··········

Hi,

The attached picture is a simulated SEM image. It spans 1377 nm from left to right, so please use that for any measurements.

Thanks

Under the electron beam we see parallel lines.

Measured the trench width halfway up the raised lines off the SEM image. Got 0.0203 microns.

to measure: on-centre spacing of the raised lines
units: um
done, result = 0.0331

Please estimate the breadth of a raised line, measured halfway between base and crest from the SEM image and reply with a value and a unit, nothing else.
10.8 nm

··········

* _Work task_
Lines after the one containing "done, result = 0.0331" are left out; every line from the start of the entries through that line is restated word for word.

* _Task output_
Hi,

The attached picture is a simulated SEM image. It spans 1377 nm from left to right, so please use that for any measurements.

Thanks

Under the electron beam we see parallel lines.

Measured the trench width halfway up the raised lines off the SEM image. Got 0.0203 microns.

to measure: on-centre spacing of the raised lines
units: um
done, result = 0.0331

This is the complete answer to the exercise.